▶ [Task item] For the records below, output each line exactly as it appears, from the first through the line with "Could you look".

══ Listed records ══

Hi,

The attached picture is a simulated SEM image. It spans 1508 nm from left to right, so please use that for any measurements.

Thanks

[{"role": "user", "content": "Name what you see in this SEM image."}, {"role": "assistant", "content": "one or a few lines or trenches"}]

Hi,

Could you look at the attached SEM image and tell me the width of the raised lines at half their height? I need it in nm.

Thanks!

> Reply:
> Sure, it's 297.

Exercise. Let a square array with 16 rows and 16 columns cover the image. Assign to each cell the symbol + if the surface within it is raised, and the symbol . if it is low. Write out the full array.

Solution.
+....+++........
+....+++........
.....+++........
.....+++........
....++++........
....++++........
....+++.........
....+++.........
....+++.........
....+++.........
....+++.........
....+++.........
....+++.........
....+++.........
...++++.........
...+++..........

═══

▶ [Response area]
Hi,

The attached picture is a simulated SEM image. It spans 1508 nm from left to right, so please use that for any measurements.

Thanks

[{"role": "user", "content": "Name what you see in this SEM image."}, {"role": "assistant", "content": "one or a few lines or trenches"}]

Hi,

Could you look at the attached SEM image and tell me the width of the raised lines at half their height? I need it in nm.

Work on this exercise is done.